RECORD SET:
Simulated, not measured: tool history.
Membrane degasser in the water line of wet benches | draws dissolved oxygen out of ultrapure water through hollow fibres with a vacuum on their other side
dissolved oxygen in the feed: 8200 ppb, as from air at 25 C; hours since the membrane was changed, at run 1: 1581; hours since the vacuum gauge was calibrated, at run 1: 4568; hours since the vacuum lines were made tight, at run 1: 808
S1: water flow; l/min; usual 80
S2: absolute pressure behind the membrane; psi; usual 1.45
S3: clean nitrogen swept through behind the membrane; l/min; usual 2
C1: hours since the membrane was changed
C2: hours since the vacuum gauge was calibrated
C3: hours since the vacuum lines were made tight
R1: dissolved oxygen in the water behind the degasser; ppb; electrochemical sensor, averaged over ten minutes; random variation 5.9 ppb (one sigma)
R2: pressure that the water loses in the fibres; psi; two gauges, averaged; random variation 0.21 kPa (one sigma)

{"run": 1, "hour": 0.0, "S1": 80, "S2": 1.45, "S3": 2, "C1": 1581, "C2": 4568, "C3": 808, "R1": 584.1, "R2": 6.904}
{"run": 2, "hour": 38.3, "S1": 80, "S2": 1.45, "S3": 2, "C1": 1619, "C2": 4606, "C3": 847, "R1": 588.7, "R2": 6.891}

WORK REQUEST: Set down each line of the material verbatim, from the first line through the line that contains "C3: hours since".

RESPONSE AREA:
Simulated, not measured: tool history.
Membrane degasser in the water line of wet benches | draws dissolved oxygen out of ultrapure water through hollow fibres with a vacuum on their other side
dissolved oxygen in the feed: 8200 ppb, as from air at 25 C; hours since the membrane was changed, at run 1: 1581; hours since the vacuum gauge was calibrated, at run 1: 4568; hours since the vacuum lines were made tight, at run 1: 808
S1: water flow; l/min; usual 80
S2: absolute pressure behind the membrane; psi; usual 1.45
S3: clean nitrogen swept through behind the membrane; l/min; usual 2
C1: hours since the membrane was changed
C2: hours since the vacuum gauge was calibrated
C3: hours since the vacuum lines were made tight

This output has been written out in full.